>>>

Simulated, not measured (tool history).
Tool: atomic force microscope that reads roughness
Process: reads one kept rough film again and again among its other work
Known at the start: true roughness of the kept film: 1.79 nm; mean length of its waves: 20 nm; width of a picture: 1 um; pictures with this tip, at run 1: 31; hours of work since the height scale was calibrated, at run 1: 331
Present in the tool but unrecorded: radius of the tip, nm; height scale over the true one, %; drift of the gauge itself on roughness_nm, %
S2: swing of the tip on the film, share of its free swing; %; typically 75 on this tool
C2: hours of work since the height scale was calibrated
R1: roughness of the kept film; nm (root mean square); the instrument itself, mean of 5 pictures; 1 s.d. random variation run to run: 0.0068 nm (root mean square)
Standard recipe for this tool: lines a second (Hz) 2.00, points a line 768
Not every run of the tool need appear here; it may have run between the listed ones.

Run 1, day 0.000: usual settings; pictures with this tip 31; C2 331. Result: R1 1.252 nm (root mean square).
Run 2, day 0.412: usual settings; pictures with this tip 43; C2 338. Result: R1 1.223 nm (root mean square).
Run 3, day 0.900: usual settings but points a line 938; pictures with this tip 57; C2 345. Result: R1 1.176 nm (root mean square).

<<<

• **Assigned task**: Repeat the entries above exactly, from the first line through the line containing "Process: reads one".

• **Answer area**:
Simulated, not measured (tool history).
Tool: atomic force microscope that reads roughness
Process: reads one kept rough film again and again among its other work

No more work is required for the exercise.